**ACTIVITY**
Reproduce every record exactly as given.

**DATA EXTRACT**
· · · · ·

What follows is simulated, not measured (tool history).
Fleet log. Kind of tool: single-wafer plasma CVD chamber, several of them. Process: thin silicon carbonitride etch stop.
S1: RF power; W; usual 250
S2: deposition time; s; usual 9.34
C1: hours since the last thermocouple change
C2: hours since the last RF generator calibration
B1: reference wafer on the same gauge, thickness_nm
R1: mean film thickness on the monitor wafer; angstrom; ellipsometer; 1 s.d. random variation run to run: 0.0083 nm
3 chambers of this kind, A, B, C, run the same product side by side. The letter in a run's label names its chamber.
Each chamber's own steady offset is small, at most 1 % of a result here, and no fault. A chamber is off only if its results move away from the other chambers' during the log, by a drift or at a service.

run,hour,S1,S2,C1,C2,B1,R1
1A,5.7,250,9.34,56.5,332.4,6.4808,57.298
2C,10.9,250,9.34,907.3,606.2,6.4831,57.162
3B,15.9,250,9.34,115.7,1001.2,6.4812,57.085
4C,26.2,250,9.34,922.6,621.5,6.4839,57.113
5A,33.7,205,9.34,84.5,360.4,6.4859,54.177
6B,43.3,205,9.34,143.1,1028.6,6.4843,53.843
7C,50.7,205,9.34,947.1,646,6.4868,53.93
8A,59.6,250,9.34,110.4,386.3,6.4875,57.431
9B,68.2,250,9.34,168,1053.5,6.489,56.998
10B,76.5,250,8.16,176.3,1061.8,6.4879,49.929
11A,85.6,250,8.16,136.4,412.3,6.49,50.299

· · · · ·

**EXPECTED ANSWER**
What follows is simulated, not measured (tool history).
Fleet log. Kind of tool: single-wafer plasma CVD chamber, several of them. Process: thin silicon carbonitride etch stop.
S1: RF power; W; usual 250
S2: deposition time; s; usual 9.34
C1: hours since the last thermocouple change
C2: hours since the last RF generator calibration
B1: reference wafer on the same gauge, thickness_nm
R1: mean film thickness on the monitor wafer; angstrom; ellipsometer; 1 s.d. random variation run to run: 0.0083 nm
3 chambers of this kind, A, B, C, run the same product side by side. The letter in a run's label names its chamber.
Each chamber's own steady offset is small, at most 1 % of a result here, and no fault. A chamber is off only if its results move away from the other chambers' during the log, by a drift or at a service.

run,hour,S1,S2,C1,C2,B1,R1
1A,5.7,250,9.34,56.5,332.4,6.4808,57.298
2C,10.9,250,9.34,907.3,606.2,6.4831,57.162
3B,15.9,250,9.34,115.7,1001.2,6.4812,57.085
4C,26.2,250,9.34,922.6,621.5,6.4839,57.113
5A,33.7,205,9.34,84.5,360.4,6.4859,54.177
6B,43.3,205,9.34,143.1,1028.6,6.4843,53.843
7C,50.7,205,9.34,947.1,646,6.4868,53.93
8A,59.6,250,9.34,110.4,386.3,6.4875,57.431
9B,68.2,250,9.34,168,1053.5,6.489,56.998
10B,76.5,250,8.16,176.3,1061.8,6.4879,49.929
11A,85.6,250,8.16,136.4,412.3,6.49,50.299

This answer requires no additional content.